[Assignment]
Give back every record exactly as written.

[Data extract]

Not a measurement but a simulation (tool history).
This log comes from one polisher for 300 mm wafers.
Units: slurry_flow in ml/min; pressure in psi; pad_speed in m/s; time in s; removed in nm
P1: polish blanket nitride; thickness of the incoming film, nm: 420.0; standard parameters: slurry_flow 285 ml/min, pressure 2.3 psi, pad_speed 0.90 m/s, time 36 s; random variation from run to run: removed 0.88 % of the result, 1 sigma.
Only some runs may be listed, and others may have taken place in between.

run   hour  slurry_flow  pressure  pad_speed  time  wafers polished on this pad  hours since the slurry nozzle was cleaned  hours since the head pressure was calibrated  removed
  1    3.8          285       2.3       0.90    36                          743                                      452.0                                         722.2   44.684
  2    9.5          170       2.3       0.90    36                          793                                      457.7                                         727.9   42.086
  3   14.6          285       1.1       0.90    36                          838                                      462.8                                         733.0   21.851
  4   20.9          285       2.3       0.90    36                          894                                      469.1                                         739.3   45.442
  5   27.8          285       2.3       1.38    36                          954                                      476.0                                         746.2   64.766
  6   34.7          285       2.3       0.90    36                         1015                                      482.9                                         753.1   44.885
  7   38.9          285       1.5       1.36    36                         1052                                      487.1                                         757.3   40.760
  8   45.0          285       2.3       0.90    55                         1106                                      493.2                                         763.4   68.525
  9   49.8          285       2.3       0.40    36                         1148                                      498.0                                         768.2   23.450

[/Data extract]

[Exercise result]
Not a measurement but a simulation (tool history).
This log comes from one polisher for 300 mm wafers.
Units: slurry_flow in ml/min; pressure in psi; pad_speed in m/s; time in s; removed in nm
P1: polish blanket nitride; thickness of the incoming film, nm: 420.0; standard parameters: slurry_flow 285 ml/min, pressure 2.3 psi, pad_speed 0.90 m/s, time 36 s; random variation from run to run: removed 0.88 % of the result, 1 sigma.
Only some runs may be listed, and others may have taken place in between.

run   hour  slurry_flow  pressure  pad_speed  time  wafers polished on this pad  hours since the slurry nozzle was cleaned  hours since the head pressure was calibrated  removed
  1    3.8          285       2.3       0.90    36                          743                                      452.0                                         722.2   44.684
  2    9.5          170       2.3       0.90    36                          793                                      457.7                                         727.9   42.086
  3   14.6          285       1.1       0.90    36                          838                                      462.8                                         733.0   21.851
  4   20.9          285       2.3       0.90    36                          894                                      469.1                                         739.3   45.442
  5   27.8          285       2.3       1.38    36                          954                                      476.0                                         746.2   64.766
  6   34.7          285       2.3       0.90    36                         1015                                      482.9                                         753.1   44.885
  7   38.9          285       1.5       1.36    36                         1052                                      487.1                                         757.3   40.760
  8   45.0          285       2.3       0.90    55                         1106                                      493.2                                         763.4   68.525
  9   49.8          285       2.3       0.40    36                         1148                                      498.0                                         768.2   23.450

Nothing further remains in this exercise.